### ASSIGNED TASK
Write the listing below out again exactly, though only as far as the line with "steps of the", which is included.

### GIVEN ENTRIES
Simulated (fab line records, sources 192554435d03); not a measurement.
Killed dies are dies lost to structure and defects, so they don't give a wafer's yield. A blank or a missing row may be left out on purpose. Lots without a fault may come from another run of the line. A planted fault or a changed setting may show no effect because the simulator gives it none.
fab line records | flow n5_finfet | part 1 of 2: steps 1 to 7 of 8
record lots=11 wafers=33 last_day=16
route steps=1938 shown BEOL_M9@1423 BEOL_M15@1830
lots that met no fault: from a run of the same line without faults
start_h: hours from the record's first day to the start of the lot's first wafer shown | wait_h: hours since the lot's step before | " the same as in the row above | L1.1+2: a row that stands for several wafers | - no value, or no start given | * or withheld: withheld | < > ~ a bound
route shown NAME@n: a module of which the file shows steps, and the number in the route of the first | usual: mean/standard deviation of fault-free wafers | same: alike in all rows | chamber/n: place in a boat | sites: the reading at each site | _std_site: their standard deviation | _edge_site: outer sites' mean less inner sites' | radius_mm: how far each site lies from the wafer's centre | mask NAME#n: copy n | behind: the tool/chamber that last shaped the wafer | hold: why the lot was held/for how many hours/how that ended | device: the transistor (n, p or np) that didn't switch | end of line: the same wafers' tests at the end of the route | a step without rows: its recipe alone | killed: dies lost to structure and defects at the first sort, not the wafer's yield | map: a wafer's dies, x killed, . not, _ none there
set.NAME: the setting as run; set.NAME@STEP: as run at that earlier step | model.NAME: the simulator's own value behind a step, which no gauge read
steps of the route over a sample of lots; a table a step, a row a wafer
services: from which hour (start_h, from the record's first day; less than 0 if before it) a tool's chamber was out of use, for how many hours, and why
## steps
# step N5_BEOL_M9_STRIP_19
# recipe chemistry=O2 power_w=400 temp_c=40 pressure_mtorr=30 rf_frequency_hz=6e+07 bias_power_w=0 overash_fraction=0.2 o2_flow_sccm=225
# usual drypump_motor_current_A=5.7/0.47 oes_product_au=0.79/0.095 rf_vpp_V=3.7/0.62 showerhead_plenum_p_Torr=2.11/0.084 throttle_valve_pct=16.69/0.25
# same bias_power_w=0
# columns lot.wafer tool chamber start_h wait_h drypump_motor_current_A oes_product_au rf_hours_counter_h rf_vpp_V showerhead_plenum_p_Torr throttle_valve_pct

### RESULT
Simulated (fab line records, sources 192554435d03); not a measurement.
Killed dies are dies lost to structure and defects, so they don't give a wafer's yield. A blank or a missing row may be left out on purpose. Lots without a fault may come from another run of the line. A planted fault or a changed setting may show no effect because the simulator gives it none.
fab line records | flow n5_finfet | part 1 of 2: steps 1 to 7 of 8
record lots=11 wafers=33 last_day=16
route steps=1938 shown BEOL_M9@1423 BEOL_M15@1830
lots that met no fault: from a run of the same line without faults
start_h: hours from the record's first day to the start of the lot's first wafer shown | wait_h: hours since the lot's step before | " the same as in the row above | L1.1+2: a row that stands for several wafers | - no value, or no start given | * or withheld: withheld | < > ~ a bound
route shown NAME@n: a module of which the file shows steps, and the number in the route of the first | usual: mean/standard deviation of fault-free wafers | same: alike in all rows | chamber/n: place in a boat | sites: the reading at each site | _std_site: their standard deviation | _edge_site: outer sites' mean less inner sites' | radius_mm: how far each site lies from the wafer's centre | mask NAME#n: copy n | behind: the tool/chamber that last shaped the wafer | hold: why the lot was held/for how many hours/how that ended | device: the transistor (n, p or np) that didn't switch | end of line: the same wafers' tests at the end of the route | a step without rows: its recipe alone | killed: dies lost to structure and defects at the first sort, not the wafer's yield | map: a wafer's dies, x killed, . not, _ none there
set.NAME: the setting as run; set.NAME@STEP: as run at that earlier step | model.NAME: the simulator's own value behind a step, which no gauge read
steps of the route over a sample of lots; a table a step, a row a wafer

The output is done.